▶ [INFORMATION GIVEN]
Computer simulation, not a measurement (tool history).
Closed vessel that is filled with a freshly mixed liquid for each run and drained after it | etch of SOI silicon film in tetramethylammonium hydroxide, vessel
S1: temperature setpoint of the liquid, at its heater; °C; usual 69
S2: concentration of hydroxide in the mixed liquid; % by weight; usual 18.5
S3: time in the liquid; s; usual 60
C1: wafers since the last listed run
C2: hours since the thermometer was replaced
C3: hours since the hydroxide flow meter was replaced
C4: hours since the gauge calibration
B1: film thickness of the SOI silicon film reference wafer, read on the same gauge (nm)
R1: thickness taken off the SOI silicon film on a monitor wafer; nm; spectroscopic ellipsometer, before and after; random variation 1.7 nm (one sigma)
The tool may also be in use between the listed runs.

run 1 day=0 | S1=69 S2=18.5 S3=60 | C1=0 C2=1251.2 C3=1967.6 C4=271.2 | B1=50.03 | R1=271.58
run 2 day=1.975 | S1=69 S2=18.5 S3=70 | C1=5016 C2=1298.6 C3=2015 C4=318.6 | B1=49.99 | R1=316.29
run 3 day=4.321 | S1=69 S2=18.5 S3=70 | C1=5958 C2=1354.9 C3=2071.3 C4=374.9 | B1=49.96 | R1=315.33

▶ [ACTIVITY] The answer must be the full listing, restated word for word.

▶ [ANSWER SECTION]
Computer simulation, not a measurement (tool history).
Closed vessel that is filled with a freshly mixed liquid for each run and drained after it | etch of SOI silicon film in tetramethylammonium hydroxide, vessel
S1: temperature setpoint of the liquid, at its heater; °C; usual 69
S2: concentration of hydroxide in the mixed liquid; % by weight; usual 18.5
S3: time in the liquid; s; usual 60
C1: wafers since the last listed run
C2: hours since the thermometer was replaced
C3: hours since the hydroxide flow meter was replaced
C4: hours since the gauge calibration
B1: film thickness of the SOI silicon film reference wafer, read on the same gauge (nm)
R1: thickness taken off the SOI silicon film on a monitor wafer; nm; spectroscopic ellipsometer, before and after; random variation 1.7 nm (one sigma)
The tool may also be in use between the listed runs.

run 1 day=0 | S1=69 S2=18.5 S3=60 | C1=0 C2=1251.2 C3=1967.6 C4=271.2 | B1=50.03 | R1=271.58
run 2 day=1.975 | S1=69 S2=18.5 S3=70 | C1=5016 C2=1298.6 C3=2015 C4=318.6 | B1=49.99 | R1=316.29
run 3 day=4.321 | S1=69 S2=18.5 S3=70 | C1=5958 C2=1354.9 C3=2071.3 C4=374.9 | B1=49.96 | R1=315.33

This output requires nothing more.